══════════
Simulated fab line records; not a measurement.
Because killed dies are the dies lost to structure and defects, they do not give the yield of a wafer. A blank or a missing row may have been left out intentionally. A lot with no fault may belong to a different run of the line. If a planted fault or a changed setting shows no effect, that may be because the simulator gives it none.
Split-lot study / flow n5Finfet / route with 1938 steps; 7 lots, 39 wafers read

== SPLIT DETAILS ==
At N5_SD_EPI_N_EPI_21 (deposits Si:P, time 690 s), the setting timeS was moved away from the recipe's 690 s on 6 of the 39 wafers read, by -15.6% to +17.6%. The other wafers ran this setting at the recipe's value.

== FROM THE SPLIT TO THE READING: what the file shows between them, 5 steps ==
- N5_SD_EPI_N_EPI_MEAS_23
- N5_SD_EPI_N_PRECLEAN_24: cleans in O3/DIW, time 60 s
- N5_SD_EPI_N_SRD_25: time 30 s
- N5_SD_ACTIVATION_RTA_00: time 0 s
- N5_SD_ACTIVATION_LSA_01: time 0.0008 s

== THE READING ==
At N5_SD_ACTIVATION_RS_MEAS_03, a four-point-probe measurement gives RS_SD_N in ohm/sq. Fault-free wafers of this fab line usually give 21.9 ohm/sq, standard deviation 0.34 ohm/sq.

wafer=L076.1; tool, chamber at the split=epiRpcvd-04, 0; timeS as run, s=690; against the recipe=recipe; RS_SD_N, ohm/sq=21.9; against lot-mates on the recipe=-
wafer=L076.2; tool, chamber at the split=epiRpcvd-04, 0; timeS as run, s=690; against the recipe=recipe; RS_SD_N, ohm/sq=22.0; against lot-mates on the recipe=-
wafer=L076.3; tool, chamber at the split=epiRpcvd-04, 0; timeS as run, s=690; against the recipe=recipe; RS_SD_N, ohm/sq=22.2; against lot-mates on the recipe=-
══════════

→ Work item
Write out only the lines from the very start of the entries above to the line that includes "- N5_SD_EPI_N_EPI_MEAS_23", both ends included, each one unchanged.

→ Task answer
Simulated fab line records; not a measurement.
Because killed dies are the dies lost to structure and defects, they do not give the yield of a wafer. A blank or a missing row may have been left out intentionally. A lot with no fault may belong to a different run of the line. If a planted fault or a changed setting shows no effect, that may be because the simulator gives it none.
Split-lot study / flow n5Finfet / route with 1938 steps; 7 lots, 39 wafers read

== SPLIT DETAILS ==
At N5_SD_EPI_N_EPI_21 (deposits Si:P, time 690 s), the setting timeS was moved away from the recipe's 690 s on 6 of the 39 wafers read, by -15.6% to +17.6%. The other wafers ran this setting at the recipe's value.

== FROM THE SPLIT TO THE READING: what the file shows between them, 5 steps ==
- N5_SD_EPI_N_EPI_MEAS_23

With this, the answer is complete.